**Assigned task**: Under this line are the records; write out word for word the part that begins at the line containing "Rule: a lot" and ends at the line containing "- NHARC_A_STAIRCASE_ETCH_203: etches", and no more.

*** Opening Recorded data ***

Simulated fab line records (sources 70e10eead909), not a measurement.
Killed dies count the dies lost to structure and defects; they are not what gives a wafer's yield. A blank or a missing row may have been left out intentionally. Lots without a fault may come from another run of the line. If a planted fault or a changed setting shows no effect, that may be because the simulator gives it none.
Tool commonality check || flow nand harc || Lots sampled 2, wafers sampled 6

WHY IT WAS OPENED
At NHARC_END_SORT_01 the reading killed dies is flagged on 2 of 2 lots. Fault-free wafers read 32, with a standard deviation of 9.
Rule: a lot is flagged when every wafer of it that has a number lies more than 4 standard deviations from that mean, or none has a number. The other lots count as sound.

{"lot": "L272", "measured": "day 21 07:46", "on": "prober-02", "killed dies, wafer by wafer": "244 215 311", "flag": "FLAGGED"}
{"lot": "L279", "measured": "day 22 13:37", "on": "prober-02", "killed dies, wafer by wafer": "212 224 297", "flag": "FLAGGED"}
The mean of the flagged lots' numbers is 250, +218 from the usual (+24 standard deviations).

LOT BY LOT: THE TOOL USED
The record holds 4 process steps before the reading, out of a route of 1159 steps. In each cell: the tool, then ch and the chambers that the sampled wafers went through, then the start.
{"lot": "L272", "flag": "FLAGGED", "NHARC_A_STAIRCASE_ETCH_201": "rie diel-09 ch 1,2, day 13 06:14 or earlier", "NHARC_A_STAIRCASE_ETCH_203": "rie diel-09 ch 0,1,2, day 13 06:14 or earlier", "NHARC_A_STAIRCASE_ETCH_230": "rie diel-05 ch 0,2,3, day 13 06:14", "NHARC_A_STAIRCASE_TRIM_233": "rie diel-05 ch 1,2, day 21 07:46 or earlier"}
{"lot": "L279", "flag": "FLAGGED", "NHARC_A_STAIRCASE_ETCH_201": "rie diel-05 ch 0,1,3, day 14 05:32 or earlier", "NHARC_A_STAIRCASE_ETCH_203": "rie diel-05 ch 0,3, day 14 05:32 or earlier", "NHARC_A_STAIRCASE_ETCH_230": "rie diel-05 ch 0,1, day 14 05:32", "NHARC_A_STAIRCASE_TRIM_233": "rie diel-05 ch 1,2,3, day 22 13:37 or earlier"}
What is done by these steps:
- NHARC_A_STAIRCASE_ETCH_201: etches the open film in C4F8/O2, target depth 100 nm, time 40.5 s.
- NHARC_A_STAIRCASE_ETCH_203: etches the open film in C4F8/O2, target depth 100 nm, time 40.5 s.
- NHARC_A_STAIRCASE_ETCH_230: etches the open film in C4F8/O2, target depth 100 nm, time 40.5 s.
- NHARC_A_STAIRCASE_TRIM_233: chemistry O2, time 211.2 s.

*** Closing Recorded data ***

**Solution**:
Rule: a lot is flagged when every wafer of it that has a number lies more than 4 standard deviations from that mean, or none has a number. The other lots count as sound.

{"lot": "L272", "measured": "day 21 07:46", "on": "prober-02", "killed dies, wafer by wafer": "244 215 311", "flag": "FLAGGED"}
{"lot": "L279", "measured": "day 22 13:37", "on": "prober-02", "killed dies, wafer by wafer": "212 224 297", "flag": "FLAGGED"}
The mean of the flagged lots' numbers is 250, +218 from the usual (+24 standard deviations).

LOT BY LOT: THE TOOL USED
The record holds 4 process steps before the reading, out of a route of 1159 steps. In each cell: the tool, then ch and the chambers that the sampled wafers went through, then the start.
{"lot": "L272", "flag": "FLAGGED", "NHARC_A_STAIRCASE_ETCH_201": "rie diel-09 ch 1,2, day 13 06:14 or earlier", "NHARC_A_STAIRCASE_ETCH_203": "rie diel-09 ch 0,1,2, day 13 06:14 or earlier", "NHARC_A_STAIRCASE_ETCH_230": "rie diel-05 ch 0,2,3, day 13 06:14", "NHARC_A_STAIRCASE_TRIM_233": "rie diel-05 ch 1,2, day 21 07:46 or earlier"}
{"lot": "L279", "flag": "FLAGGED", "NHARC_A_STAIRCASE_ETCH_201": "rie diel-05 ch 0,1,3, day 14 05:32 or earlier", "NHARC_A_STAIRCASE_ETCH_203": "rie diel-05 ch 0,3, day 14 05:32 or earlier", "NHARC_A_STAIRCASE_ETCH_230": "rie diel-05 ch 0,1, day 14 05:32", "NHARC_A_STAIRCASE_TRIM_233": "rie diel-05 ch 1,2,3, day 22 13:37 or earlier"}
What is done by these steps:
- NHARC_A_STAIRCASE_ETCH_201: etches the open film in C4F8/O2, target depth 100 nm, time 40.5 s.
- NHARC_A_STAIRCASE_ETCH_203: etches the open film in C4F8/O2, target depth 100 nm, time 40.5 s.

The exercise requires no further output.